### Requirement
Repeat verbatim only the lines from the opening of the material below through the one that contains "P1: etch of".

### Record set
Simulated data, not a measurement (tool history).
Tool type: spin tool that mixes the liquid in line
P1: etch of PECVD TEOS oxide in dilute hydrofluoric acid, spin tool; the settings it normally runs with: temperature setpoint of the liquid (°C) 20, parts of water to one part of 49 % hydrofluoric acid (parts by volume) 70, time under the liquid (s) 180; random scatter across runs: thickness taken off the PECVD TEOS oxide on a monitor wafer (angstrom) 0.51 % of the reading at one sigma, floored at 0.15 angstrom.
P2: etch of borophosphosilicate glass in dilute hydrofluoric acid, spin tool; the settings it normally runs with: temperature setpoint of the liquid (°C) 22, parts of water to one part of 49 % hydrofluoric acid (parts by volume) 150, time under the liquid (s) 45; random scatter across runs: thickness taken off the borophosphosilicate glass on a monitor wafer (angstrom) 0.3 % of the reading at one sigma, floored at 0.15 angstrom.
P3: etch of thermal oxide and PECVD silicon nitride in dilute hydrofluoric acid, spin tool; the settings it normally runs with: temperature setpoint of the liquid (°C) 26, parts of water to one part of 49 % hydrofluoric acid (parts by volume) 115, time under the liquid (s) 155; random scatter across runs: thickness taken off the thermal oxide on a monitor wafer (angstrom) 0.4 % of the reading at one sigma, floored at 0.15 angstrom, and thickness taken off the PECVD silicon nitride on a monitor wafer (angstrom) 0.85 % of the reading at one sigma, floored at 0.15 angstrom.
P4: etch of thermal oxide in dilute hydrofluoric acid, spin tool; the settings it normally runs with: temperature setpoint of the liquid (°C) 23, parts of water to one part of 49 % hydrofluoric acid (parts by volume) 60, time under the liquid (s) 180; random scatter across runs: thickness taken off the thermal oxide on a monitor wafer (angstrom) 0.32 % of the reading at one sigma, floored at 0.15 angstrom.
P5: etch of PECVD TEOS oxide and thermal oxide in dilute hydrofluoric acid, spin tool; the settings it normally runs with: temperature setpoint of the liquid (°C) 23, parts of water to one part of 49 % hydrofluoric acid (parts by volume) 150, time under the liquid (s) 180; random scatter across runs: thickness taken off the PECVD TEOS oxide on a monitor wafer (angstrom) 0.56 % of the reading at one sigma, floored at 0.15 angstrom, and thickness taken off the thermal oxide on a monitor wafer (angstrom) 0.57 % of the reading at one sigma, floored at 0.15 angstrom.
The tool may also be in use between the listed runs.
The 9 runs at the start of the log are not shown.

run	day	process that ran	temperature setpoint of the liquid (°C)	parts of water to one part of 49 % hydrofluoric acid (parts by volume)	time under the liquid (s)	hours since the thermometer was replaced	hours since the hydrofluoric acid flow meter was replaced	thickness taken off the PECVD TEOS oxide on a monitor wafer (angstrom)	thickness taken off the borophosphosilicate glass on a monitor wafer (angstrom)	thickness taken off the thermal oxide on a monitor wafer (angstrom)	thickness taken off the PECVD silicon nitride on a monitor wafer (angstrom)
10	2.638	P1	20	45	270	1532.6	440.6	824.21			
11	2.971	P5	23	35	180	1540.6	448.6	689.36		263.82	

### Task answer
Simulated data, not a measurement (tool history).
Tool type: spin tool that mixes the liquid in line
P1: etch of PECVD TEOS oxide in dilute hydrofluoric acid, spin tool; the settings it normally runs with: temperature setpoint of the liquid (°C) 20, parts of water to one part of 49 % hydrofluoric acid (parts by volume) 70, time under the liquid (s) 180; random scatter across runs: thickness taken off the PECVD TEOS oxide on a monitor wafer (angstrom) 0.51 % of the reading at one sigma, floored at 0.15 angstrom.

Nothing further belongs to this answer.